SOURCE MATERIAL:
::::

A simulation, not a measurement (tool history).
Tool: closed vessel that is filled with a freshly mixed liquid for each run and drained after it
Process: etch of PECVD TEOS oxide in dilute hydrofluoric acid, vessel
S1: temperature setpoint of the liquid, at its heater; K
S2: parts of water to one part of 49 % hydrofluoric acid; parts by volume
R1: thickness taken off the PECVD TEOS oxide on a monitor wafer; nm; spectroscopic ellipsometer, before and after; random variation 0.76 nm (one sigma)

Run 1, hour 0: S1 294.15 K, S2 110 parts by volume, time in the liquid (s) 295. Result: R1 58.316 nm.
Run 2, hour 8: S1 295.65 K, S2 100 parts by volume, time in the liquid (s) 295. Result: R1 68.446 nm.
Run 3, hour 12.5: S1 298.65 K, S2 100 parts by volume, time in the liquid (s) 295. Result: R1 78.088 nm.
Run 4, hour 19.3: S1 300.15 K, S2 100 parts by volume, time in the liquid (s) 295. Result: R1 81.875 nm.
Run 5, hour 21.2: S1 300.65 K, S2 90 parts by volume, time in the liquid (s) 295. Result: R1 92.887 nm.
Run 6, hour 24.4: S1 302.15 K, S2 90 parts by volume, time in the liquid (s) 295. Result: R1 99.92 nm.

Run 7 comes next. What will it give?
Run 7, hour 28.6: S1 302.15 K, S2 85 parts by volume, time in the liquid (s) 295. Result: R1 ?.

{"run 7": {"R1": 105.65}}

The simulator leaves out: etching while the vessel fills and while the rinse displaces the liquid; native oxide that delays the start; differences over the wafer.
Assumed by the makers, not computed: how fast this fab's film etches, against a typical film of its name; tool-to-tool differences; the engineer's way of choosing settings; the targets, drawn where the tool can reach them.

::::

BRIEF: Exactly repeat the lines above, from the opening line through the one with "Run 1, hour", and include nothing else.

EXERCISE SOLUTION:
A simulation, not a measurement (tool history).
Tool: closed vessel that is filled with a freshly mixed liquid for each run and drained after it
Process: etch of PECVD TEOS oxide in dilute hydrofluoric acid, vessel
S1: temperature setpoint of the liquid, at its heater; K
S2: parts of water to one part of 49 % hydrofluoric acid; parts by volume
R1: thickness taken off the PECVD TEOS oxide on a monitor wafer; nm; spectroscopic ellipsometer, before and after; random variation 0.76 nm (one sigma)

Run 1, hour 0: S1 294.15 K, S2 110 parts by volume, time in the liquid (s) 295. Result: R1 58.316 nm.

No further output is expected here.